------------------------

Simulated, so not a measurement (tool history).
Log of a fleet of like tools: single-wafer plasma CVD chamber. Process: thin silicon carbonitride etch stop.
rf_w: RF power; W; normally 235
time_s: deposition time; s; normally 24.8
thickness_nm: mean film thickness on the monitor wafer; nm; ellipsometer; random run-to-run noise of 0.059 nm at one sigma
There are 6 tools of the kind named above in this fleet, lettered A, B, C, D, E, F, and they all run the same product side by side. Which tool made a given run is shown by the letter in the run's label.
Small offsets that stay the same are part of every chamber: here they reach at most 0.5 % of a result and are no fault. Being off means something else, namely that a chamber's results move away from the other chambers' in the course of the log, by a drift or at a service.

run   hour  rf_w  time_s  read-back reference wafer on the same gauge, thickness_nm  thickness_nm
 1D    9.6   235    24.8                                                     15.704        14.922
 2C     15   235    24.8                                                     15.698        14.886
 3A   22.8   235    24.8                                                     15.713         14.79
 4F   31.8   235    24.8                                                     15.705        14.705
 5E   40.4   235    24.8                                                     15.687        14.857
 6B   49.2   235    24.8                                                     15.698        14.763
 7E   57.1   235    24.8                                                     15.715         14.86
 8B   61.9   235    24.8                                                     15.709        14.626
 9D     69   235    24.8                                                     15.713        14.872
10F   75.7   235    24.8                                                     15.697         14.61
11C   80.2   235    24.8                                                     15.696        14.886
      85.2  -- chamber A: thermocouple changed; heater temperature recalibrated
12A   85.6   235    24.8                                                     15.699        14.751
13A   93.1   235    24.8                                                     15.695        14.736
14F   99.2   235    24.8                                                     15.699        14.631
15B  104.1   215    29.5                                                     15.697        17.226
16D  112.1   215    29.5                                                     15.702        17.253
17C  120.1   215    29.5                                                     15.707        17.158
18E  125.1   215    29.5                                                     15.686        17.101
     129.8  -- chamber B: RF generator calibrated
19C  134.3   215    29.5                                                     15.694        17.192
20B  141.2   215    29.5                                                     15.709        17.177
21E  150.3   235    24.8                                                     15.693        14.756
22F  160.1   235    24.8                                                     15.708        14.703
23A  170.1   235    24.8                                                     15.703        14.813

------------------------

◆ ASSIGNED TASK
Retype, exactly and in full, the lines above from the one containing "rf_w: RF power; W; normally 235" through the one containing "thickness_nm: mean film".

◆ WORKED SOLUTION
rf_w: RF power; W; normally 235
time_s: deposition time; s; normally 24.8
thickness_nm: mean film thickness on the monitor wafer; nm; ellipsometer; random run-to-run noise of 0.059 nm at one sigma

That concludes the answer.